→ Requirement
Under this line are the records; write out word for word the part that begins at the line containing "record lots=6; wafers=18; last-day=32" and ends at the line containing "start-h: hours from", and no more.

→ Supplied information
BEGIN

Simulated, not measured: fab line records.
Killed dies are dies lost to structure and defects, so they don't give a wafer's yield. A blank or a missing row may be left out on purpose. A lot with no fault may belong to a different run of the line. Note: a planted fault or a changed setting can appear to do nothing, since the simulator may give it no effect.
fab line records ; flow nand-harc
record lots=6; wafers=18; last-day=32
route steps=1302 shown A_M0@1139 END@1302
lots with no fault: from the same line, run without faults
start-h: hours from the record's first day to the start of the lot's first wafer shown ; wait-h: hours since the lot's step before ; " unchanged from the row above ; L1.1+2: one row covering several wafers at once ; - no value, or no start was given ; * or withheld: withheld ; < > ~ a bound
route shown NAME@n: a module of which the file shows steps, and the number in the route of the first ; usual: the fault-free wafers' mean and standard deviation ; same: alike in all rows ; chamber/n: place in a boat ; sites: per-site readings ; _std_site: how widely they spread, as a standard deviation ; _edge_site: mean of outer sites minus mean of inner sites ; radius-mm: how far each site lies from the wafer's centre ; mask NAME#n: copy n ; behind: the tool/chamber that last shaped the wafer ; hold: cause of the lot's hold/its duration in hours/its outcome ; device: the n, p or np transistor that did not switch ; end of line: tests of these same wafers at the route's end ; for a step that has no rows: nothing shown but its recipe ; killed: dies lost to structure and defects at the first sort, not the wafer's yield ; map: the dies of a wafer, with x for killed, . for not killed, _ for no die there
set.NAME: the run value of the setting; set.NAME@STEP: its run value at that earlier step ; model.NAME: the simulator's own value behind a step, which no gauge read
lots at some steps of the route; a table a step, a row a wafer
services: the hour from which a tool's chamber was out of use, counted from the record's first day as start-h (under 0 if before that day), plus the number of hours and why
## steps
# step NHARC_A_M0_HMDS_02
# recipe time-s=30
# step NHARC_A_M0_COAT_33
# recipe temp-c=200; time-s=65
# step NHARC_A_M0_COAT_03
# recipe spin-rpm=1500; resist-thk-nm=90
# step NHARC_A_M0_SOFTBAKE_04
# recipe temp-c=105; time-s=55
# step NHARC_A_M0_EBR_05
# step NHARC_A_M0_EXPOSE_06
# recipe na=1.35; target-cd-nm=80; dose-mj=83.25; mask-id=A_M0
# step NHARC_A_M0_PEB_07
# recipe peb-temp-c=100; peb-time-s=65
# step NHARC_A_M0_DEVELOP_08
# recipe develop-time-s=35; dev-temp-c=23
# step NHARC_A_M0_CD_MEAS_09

END

→ Exercise output
record lots=6; wafers=18; last-day=32
route steps=1302 shown A_M0@1139 END@1302
lots with no fault: from the same line, run without faults
start-h: hours from the record's first day to the start of the lot's first wafer shown ; wait-h: hours since the lot's step before ; " unchanged from the row above ; L1.1+2: one row covering several wafers at once ; - no value, or no start was given ; * or withheld: withheld ; < > ~ a bound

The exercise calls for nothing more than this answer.